Source data
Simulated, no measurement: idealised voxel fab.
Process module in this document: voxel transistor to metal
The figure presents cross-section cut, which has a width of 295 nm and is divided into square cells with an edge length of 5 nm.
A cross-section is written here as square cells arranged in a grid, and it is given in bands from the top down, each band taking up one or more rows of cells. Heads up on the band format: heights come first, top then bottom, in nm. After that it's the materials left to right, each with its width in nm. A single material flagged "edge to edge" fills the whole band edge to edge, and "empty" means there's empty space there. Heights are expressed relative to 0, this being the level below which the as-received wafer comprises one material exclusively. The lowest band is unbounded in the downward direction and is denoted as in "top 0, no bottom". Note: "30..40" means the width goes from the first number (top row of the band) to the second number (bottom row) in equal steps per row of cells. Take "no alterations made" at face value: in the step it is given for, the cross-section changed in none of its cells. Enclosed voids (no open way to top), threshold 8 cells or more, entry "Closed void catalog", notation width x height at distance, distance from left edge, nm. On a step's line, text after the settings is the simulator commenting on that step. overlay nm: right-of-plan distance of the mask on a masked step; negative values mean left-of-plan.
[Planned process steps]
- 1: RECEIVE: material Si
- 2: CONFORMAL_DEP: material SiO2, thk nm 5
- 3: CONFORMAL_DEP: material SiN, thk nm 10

Requirement
Nothing is to be left out when the listing is copied, and every line must match exactly.

Written answer
Simulated, no measurement: idealised voxel fab.
Process module in this document: voxel transistor to metal
The figure presents cross-section cut, which has a width of 295 nm and is divided into square cells with an edge length of 5 nm.
A cross-section is written here as square cells arranged in a grid, and it is given in bands from the top down, each band taking up one or more rows of cells. Heads up on the band format: heights come first, top then bottom, in nm. After that it's the materials left to right, each with its width in nm. A single material flagged "edge to edge" fills the whole band edge to edge, and "empty" means there's empty space there. Heights are expressed relative to 0, this being the level below which the as-received wafer comprises one material exclusively. The lowest band is unbounded in the downward direction and is denoted as in "top 0, no bottom". Note: "30..40" means the width goes from the first number (top row of the band) to the second number (bottom row) in equal steps per row of cells. Take "no alterations made" at face value: in the step it is given for, the cross-section changed in none of its cells. Enclosed voids (no open way to top), threshold 8 cells or more, entry "Closed void catalog", notation width x height at distance, distance from left edge, nm. On a step's line, text after the settings is the simulator commenting on that step. overlay nm: right-of-plan distance of the mask on a masked step; negative values mean left-of-plan.
[Planned process steps]
- 1: RECEIVE: material Si
- 2: CONFORMAL_DEP: material SiO2, thk nm 5
- 3: CONFORMAL_DEP: material SiN, thk nm 10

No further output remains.